▶ [ASSIGNMENT] What follows is a block of records; restate each one word for word.

-- Opening Marker --

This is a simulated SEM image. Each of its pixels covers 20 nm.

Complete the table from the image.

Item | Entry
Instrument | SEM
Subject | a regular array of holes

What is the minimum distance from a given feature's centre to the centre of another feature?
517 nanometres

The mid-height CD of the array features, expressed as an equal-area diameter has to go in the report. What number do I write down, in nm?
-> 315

-- Closing Marker --

▶ [WRITTEN ANSWER]
This is a simulated SEM image. Each of its pixels covers 20 nm.

Complete the table from the image.

Item | Entry
Instrument | SEM
Subject | a regular array of holes

What is the minimum distance from a given feature's centre to the centre of another feature?
517 nanometres

The mid-height CD of the array features, expressed as an equal-area diameter has to go in the report. What number do I write down, in nm?
-> 315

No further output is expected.